━━━━━━━━━━━━━━━━

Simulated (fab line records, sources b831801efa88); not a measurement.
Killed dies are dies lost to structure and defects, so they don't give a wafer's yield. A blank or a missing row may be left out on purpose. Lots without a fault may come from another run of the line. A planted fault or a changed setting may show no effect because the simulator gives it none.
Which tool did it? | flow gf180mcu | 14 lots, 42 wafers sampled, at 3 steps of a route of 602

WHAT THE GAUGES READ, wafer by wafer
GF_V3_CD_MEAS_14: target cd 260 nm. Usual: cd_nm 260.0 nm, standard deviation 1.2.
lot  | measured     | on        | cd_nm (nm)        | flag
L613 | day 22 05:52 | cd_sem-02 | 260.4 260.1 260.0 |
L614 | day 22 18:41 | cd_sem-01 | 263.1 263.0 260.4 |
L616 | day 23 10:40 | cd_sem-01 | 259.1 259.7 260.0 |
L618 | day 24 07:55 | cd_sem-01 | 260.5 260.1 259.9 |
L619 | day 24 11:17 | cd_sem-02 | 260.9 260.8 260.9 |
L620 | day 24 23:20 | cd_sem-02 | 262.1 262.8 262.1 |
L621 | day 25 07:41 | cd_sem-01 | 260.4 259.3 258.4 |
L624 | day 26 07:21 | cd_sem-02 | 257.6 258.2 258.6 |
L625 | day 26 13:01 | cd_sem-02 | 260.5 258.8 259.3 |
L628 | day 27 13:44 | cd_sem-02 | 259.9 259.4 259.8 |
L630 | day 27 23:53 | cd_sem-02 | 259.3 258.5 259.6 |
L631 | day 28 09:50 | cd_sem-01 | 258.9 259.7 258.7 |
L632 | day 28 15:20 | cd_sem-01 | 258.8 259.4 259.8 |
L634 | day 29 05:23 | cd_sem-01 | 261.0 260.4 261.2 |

━━━━━━━━━━━━━━━━

* Assigned task *
Everything above from the line containing "L618 | day 24" down to the line containing "L632 | day 28" is to be transcribed exactly, with both of those lines included and nothing else added.

* Reply *
L618 | day 24 07:55 | cd_sem-01 | 260.5 260.1 259.9 |
L619 | day 24 11:17 | cd_sem-02 | 260.9 260.8 260.9 |
L620 | day 24 23:20 | cd_sem-02 | 262.1 262.8 262.1 |
L621 | day 25 07:41 | cd_sem-01 | 260.4 259.3 258.4 |
L624 | day 26 07:21 | cd_sem-02 | 257.6 258.2 258.6 |
L625 | day 26 13:01 | cd_sem-02 | 260.5 258.8 259.3 |
L628 | day 27 13:44 | cd_sem-02 | 259.9 259.4 259.8 |
L630 | day 27 23:53 | cd_sem-02 | 259.3 258.5 259.6 |
L631 | day 28 09:50 | cd_sem-01 | 258.9 259.7 258.7 |
L632 | day 28 15:20 | cd_sem-01 | 258.8 259.4 259.8 |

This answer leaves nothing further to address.